ENTRIES SUPPLIED
--

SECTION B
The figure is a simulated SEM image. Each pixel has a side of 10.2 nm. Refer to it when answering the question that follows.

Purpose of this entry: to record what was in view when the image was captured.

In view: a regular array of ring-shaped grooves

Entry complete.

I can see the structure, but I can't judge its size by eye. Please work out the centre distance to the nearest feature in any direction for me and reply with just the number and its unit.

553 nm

--

WORK INSTRUCTION
Reproduce the lines above, beginning at the line with "The figure is" and stopping after the line with "In view: a regular", exactly as they are.

ANSWER SPACE
The figure is a simulated SEM image. Each pixel has a side of 10.2 nm. Refer to it when answering the question that follows.

Purpose of this entry: to record what was in view when the image was captured.

In view: a regular array of ring-shaped grooves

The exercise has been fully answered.